━━━━

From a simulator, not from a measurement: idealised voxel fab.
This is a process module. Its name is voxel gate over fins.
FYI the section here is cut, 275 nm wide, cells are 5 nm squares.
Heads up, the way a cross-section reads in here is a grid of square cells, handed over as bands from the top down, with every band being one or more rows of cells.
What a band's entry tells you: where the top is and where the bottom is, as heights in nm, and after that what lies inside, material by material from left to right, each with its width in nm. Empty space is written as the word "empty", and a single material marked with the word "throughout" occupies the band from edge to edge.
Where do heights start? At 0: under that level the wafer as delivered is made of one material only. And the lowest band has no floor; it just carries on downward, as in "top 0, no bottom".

━━━━

• [WORK ORDER] Transcribe the entire listing above exactly as written.

• [WRITTEN ANSWER]
From a simulator, not from a measurement: idealised voxel fab.
This is a process module. Its name is voxel gate over fins.
FYI the section here is cut, 275 nm wide, cells are 5 nm squares.
Heads up, the way a cross-section reads in here is a grid of square cells, handed over as bands from the top down, with every band being one or more rows of cells.
What a band's entry tells you: where the top is and where the bottom is, as heights in nm, and after that what lies inside, material by material from left to right, each with its width in nm. Empty space is written as the word "empty", and a single material marked with the word "throughout" occupies the band from edge to edge.
Where do heights start? At 0: under that level the wafer as delivered is made of one material only. And the lowest band has no floor; it just carries on downward, as in "top 0, no bottom".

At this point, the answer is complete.